====== Recorded information ======

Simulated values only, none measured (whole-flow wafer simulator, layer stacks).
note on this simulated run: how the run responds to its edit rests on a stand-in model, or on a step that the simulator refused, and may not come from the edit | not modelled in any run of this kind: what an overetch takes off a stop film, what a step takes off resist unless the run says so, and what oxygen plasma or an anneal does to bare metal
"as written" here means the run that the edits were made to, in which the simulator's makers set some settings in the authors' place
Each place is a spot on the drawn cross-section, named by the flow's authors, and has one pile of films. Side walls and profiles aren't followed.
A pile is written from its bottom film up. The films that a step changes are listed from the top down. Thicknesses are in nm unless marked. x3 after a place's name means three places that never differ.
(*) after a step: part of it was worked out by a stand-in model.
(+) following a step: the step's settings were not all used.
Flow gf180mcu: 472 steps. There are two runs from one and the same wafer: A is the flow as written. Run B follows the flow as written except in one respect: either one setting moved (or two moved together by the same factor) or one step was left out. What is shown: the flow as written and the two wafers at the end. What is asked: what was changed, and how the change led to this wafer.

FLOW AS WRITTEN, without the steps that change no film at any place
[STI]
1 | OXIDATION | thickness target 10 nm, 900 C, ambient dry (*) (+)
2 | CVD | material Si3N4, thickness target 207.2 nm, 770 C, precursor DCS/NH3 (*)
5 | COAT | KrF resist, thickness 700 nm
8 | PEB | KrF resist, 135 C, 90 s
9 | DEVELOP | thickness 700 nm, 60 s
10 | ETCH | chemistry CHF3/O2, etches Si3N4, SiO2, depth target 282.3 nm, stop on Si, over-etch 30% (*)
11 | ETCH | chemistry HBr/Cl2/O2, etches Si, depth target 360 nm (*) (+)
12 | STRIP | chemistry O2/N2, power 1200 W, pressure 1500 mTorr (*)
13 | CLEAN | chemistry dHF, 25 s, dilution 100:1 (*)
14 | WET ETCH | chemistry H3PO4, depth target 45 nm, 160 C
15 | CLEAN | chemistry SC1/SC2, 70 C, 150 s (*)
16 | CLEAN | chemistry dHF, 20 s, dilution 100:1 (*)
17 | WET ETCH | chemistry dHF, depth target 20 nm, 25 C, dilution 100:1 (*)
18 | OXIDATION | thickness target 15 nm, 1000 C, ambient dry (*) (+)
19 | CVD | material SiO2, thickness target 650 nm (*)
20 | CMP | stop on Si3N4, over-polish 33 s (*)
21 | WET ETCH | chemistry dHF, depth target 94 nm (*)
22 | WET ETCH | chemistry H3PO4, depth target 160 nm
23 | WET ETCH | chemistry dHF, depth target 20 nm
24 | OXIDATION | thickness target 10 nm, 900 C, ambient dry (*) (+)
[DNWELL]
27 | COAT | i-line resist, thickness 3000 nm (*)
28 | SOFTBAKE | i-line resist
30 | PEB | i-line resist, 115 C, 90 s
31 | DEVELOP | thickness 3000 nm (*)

======

Work task: Without changing anything, quote the lines from the top of the data to the line that contains "(+) following a", including that line.

Response:
Simulated values only, none measured (whole-flow wafer simulator, layer stacks).
note on this simulated run: how the run responds to its edit rests on a stand-in model, or on a step that the simulator refused, and may not come from the edit | not modelled in any run of this kind: what an overetch takes off a stop film, what a step takes off resist unless the run says so, and what oxygen plasma or an anneal does to bare metal
"as written" here means the run that the edits were made to, in which the simulator's makers set some settings in the authors' place
Each place is a spot on the drawn cross-section, named by the flow's authors, and has one pile of films. Side walls and profiles aren't followed.
A pile is written from its bottom film up. The films that a step changes are listed from the top down. Thicknesses are in nm unless marked. x3 after a place's name means three places that never differ.
(*) after a step: part of it was worked out by a stand-in model.
(+) following a step: the step's settings were not all used.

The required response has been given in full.